******
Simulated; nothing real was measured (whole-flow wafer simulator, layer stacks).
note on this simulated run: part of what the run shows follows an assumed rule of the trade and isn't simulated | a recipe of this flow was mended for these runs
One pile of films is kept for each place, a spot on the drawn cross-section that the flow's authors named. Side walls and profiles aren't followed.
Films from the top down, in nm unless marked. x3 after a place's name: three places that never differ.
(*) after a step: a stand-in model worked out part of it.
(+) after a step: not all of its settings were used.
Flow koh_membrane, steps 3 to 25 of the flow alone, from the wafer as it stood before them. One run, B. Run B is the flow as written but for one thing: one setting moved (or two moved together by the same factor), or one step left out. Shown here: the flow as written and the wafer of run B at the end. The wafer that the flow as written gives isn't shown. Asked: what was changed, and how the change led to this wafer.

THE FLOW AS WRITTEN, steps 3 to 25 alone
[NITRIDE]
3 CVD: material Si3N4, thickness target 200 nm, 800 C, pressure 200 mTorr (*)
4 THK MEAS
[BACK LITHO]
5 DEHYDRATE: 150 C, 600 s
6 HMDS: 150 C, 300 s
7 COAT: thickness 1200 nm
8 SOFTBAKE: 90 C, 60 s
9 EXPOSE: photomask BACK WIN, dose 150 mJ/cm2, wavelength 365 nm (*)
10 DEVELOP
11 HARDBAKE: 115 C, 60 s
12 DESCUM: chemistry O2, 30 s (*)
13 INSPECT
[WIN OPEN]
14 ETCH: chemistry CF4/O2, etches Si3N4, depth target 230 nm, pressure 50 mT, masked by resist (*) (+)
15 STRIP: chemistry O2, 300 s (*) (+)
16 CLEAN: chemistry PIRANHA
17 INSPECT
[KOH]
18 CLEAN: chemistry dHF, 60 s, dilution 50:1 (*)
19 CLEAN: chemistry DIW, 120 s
******

• **Assigned task**: Copy out the entries exactly. Begin at the first line and end with the line that has "(+) after a".

• **Task solution**:
Simulated; nothing real was measured (whole-flow wafer simulator, layer stacks).
note on this simulated run: part of what the run shows follows an assumed rule of the trade and isn't simulated | a recipe of this flow was mended for these runs
One pile of films is kept for each place, a spot on the drawn cross-section that the flow's authors named. Side walls and profiles aren't followed.
Films from the top down, in nm unless marked. x3 after a place's name: three places that never differ.
(*) after a step: a stand-in model worked out part of it.
(+) after a step: not all of its settings were used.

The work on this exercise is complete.